## [WORK ITEM]
The entries need to be copied exactly.

## [DATA SHOWN]
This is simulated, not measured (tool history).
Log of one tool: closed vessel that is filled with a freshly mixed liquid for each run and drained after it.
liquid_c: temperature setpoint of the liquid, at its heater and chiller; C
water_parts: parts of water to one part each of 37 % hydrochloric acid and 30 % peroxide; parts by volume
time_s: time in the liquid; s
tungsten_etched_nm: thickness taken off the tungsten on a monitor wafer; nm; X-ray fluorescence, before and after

## [PROBLEM SOLUTION]
This is simulated, not measured (tool history).
Log of one tool: closed vessel that is filled with a freshly mixed liquid for each run and drained after it.
liquid_c: temperature setpoint of the liquid, at its heater and chiller; C
water_parts: parts of water to one part each of 37 % hydrochloric acid and 30 % peroxide; parts by volume
time_s: time in the liquid; s
tungsten_etched_nm: thickness taken off the tungsten on a monitor wafer; nm; X-ray fluorescence, before and after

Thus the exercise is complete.